**WORK REQUEST:** Reproduce, from the lines below, exactly the stretch that begins at the line containing "9. DIRECTIONAL_ETCH (etch" and ends at the line containing "10. DIRECTIONAL_ETCH (etch", both included.

**AVAILABLE DATA:**

·····

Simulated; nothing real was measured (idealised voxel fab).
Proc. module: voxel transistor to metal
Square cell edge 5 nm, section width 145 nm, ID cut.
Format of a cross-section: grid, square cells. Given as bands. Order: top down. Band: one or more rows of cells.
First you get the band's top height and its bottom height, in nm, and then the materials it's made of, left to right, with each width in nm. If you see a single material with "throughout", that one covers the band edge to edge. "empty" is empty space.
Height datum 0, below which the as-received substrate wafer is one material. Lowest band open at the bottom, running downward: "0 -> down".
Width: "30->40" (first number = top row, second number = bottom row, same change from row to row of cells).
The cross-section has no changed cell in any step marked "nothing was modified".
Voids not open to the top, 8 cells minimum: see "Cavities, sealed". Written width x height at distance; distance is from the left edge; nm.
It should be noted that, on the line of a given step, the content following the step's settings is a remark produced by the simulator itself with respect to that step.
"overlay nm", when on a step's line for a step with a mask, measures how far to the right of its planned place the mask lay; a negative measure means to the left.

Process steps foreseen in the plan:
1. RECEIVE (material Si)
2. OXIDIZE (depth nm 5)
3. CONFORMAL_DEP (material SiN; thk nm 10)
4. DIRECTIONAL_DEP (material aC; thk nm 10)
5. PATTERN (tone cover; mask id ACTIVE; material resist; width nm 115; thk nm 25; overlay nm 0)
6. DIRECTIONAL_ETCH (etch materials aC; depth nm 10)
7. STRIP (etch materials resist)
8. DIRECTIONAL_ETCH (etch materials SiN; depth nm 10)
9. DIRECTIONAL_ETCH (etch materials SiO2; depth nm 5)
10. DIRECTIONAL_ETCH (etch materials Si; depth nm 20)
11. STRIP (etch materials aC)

·····

**YOUR RESPONSE:**
9. DIRECTIONAL_ETCH (etch materials SiO2; depth nm 5)
10. DIRECTIONAL_ETCH (etch materials Si; depth nm 20)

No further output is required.